Work order: Repeat each record below exactly as it is written.

Extracted material:
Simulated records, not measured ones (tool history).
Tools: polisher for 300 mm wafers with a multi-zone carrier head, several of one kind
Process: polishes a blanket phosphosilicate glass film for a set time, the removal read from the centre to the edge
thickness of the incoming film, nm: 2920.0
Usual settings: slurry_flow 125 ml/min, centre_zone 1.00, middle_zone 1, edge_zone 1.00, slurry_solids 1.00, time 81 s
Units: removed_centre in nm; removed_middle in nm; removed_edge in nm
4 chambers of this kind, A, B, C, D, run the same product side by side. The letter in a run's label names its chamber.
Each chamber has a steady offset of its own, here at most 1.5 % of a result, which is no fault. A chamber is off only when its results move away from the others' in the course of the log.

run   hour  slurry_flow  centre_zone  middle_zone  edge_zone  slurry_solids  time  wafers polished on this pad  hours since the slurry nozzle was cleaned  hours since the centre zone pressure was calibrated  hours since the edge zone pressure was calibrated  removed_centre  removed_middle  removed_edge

Written reply:
Simulated records, not measured ones (tool history).
Tools: polisher for 300 mm wafers with a multi-zone carrier head, several of one kind
Process: polishes a blanket phosphosilicate glass film for a set time, the removal read from the centre to the edge
thickness of the incoming film, nm: 2920.0
Usual settings: slurry_flow 125 ml/min, centre_zone 1.00, middle_zone 1, edge_zone 1.00, slurry_solids 1.00, time 81 s
Units: removed_centre in nm; removed_middle in nm; removed_edge in nm
4 chambers of this kind, A, B, C, D, run the same product side by side. The letter in a run's label names its chamber.
Each chamber has a steady offset of its own, here at most 1.5 % of a result, which is no fault. A chamber is off only when its results move away from the others' in the course of the log.

run   hour  slurry_flow  centre_zone  middle_zone  edge_zone  slurry_solids  time  wafers polished on this pad  hours since the slurry nozzle was cleaned  hours since the centre zone pressure was calibrated  hours since the edge zone pressure was calibrated  removed_centre  removed_middle  removed_edge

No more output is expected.